◆ Provided data ◆
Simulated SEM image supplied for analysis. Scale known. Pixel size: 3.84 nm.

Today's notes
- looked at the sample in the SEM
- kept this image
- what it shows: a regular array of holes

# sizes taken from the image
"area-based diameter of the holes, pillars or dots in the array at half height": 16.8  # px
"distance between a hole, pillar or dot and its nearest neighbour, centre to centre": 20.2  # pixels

◆ Assigned task ◆
Output the first line of the entries above and every line after it, exactly as written, ending with the line that contains "# sizes taken from the image".

◆ Written solution ◆
Simulated SEM image supplied for analysis. Scale known. Pixel size: 3.84 nm.

Today's notes
- looked at the sample in the SEM
- kept this image
- what it shows: a regular array of holes

# sizes taken from the image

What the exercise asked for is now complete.